SOURCE DATA:
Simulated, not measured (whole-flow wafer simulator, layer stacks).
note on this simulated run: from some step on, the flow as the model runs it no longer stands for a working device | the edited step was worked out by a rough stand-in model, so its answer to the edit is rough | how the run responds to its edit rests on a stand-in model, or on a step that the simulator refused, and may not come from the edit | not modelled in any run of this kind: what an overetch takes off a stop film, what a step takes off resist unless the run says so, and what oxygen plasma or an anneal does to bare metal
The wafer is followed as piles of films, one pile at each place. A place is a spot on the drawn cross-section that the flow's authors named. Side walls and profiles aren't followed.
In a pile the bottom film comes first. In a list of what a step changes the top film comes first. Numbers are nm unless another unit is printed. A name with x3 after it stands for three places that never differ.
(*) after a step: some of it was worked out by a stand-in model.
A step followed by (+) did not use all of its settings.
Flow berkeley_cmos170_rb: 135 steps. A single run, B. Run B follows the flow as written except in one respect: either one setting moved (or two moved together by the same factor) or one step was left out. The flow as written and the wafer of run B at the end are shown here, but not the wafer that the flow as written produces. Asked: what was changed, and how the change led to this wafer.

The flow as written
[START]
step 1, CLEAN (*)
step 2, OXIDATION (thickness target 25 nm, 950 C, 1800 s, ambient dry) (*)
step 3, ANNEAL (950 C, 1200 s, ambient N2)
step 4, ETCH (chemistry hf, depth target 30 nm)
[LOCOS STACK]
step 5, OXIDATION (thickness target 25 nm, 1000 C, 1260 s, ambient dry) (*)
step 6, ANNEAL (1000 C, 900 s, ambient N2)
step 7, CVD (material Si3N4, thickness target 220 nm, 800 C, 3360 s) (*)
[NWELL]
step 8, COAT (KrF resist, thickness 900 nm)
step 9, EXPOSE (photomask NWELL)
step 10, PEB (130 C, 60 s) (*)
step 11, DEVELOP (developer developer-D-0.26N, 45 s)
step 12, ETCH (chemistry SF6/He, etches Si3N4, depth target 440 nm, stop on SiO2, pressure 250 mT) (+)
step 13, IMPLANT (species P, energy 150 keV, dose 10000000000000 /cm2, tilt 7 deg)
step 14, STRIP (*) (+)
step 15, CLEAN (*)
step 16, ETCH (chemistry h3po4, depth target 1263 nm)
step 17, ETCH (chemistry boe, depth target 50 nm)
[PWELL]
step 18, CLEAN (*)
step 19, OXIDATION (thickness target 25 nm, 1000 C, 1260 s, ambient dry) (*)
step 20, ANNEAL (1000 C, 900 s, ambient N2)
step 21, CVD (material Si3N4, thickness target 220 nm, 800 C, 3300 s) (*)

ASSIGNED TASK:
Return only the lines from the beginning of the material up to and including the line with "step 1, CLEAN (*)", exactly as written.

SOLUTION:
Simulated, not measured (whole-flow wafer simulator, layer stacks).
note on this simulated run: from some step on, the flow as the model runs it no longer stands for a working device | the edited step was worked out by a rough stand-in model, so its answer to the edit is rough | how the run responds to its edit rests on a stand-in model, or on a step that the simulator refused, and may not come from the edit | not modelled in any run of this kind: what an overetch takes off a stop film, what a step takes off resist unless the run says so, and what oxygen plasma or an anneal does to bare metal
The wafer is followed as piles of films, one pile at each place. A place is a spot on the drawn cross-section that the flow's authors named. Side walls and profiles aren't followed.
In a pile the bottom film comes first. In a list of what a step changes the top film comes first. Numbers are nm unless another unit is printed. A name with x3 after it stands for three places that never differ.
(*) after a step: some of it was worked out by a stand-in model.
A step followed by (+) did not use all of its settings.
Flow berkeley_cmos170_rb: 135 steps. A single run, B. Run B follows the flow as written except in one respect: either one setting moved (or two moved together by the same factor) or one step was left out. The flow as written and the wafer of run B at the end are shown here, but not the wafer that the flow as written produces. Asked: what was changed, and how the change led to this wafer.

The flow as written
[START]
step 1, CLEAN (*)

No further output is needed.